● Exercise
The answer must consist of the entire listing, repeated exactly.

┌──
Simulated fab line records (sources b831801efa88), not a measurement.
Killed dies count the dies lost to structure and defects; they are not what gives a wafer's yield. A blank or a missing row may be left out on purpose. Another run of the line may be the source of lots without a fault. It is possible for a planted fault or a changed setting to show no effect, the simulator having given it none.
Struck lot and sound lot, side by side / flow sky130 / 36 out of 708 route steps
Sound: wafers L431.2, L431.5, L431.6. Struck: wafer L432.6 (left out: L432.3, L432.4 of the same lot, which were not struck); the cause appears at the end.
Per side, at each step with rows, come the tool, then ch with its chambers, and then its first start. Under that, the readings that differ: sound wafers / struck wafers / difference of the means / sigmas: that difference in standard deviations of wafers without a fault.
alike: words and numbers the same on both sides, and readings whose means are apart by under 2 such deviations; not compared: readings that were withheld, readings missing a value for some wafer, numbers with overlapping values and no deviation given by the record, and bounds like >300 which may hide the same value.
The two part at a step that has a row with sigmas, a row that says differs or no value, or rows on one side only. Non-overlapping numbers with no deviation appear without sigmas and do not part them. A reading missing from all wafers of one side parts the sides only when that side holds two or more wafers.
└──

● Exercise output
Simulated fab line records (sources b831801efa88), not a measurement.
Killed dies count the dies lost to structure and defects; they are not what gives a wafer's yield. A blank or a missing row may be left out on purpose. Another run of the line may be the source of lots without a fault. It is possible for a planted fault or a changed setting to show no effect, the simulator having given it none.
Struck lot and sound lot, side by side / flow sky130 / 36 out of 708 route steps
Sound: wafers L431.2, L431.5, L431.6. Struck: wafer L432.6 (left out: L432.3, L432.4 of the same lot, which were not struck); the cause appears at the end.
Per side, at each step with rows, come the tool, then ch with its chambers, and then its first start. Under that, the readings that differ: sound wafers / struck wafers / difference of the means / sigmas: that difference in standard deviations of wafers without a fault.
alike: words and numbers the same on both sides, and readings whose means are apart by under 2 such deviations; not compared: readings that were withheld, readings missing a value for some wafer, numbers with overlapping values and no deviation given by the record, and bounds like >300 which may hide the same value.
The two part at a step that has a row with sigmas, a row that says differs or no value, or rows on one side only. Non-overlapping numbers with no deviation appear without sigmas and do not part them. A reading missing from all wafers of one side parts the sides only when that side holds two or more wafers.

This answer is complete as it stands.